● Work order
Set out the listing word for word. End with the line that contains "S4: time in the liquid; s".

-- Data to examine follows --

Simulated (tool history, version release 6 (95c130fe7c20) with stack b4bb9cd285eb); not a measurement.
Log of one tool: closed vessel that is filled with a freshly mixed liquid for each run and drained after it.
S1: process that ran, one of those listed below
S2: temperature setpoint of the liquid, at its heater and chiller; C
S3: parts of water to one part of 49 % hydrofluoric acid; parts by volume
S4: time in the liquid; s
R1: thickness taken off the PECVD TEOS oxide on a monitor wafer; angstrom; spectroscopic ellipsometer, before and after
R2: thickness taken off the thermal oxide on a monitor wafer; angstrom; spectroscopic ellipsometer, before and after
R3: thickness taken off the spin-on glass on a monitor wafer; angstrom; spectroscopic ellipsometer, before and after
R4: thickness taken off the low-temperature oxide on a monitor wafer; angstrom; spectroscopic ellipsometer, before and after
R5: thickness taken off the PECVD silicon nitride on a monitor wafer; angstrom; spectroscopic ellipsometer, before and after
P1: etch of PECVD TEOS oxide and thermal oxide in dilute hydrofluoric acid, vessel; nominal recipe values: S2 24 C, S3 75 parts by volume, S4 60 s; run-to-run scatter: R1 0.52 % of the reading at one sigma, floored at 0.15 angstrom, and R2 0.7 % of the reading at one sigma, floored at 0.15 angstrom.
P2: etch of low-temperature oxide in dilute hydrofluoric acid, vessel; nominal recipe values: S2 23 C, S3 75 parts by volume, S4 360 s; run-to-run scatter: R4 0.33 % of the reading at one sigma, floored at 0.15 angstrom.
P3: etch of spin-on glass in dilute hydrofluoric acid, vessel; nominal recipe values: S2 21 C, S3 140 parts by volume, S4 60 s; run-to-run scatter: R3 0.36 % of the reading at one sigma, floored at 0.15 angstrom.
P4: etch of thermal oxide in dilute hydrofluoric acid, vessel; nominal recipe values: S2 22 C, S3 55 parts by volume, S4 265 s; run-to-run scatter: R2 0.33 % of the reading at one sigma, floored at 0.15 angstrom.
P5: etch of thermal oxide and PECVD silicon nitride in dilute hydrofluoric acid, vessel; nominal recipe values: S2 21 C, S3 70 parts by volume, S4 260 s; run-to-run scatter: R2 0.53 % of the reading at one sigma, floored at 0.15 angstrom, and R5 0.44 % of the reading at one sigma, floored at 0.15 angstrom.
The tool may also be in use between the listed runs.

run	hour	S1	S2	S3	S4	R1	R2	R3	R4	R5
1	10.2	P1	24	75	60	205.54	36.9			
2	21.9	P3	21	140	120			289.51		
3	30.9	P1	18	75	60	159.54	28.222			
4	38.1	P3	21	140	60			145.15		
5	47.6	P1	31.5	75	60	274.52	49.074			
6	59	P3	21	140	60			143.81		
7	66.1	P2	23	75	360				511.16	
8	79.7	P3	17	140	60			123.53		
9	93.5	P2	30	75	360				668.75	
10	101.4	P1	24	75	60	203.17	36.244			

-- Data to examine concluded --

● Exercise result
Simulated (tool history, version release 6 (95c130fe7c20) with stack b4bb9cd285eb); not a measurement.
Log of one tool: closed vessel that is filled with a freshly mixed liquid for each run and drained after it.
S1: process that ran, one of those listed below
S2: temperature setpoint of the liquid, at its heater and chiller; C
S3: parts of water to one part of 49 % hydrofluoric acid; parts by volume
S4: time in the liquid; s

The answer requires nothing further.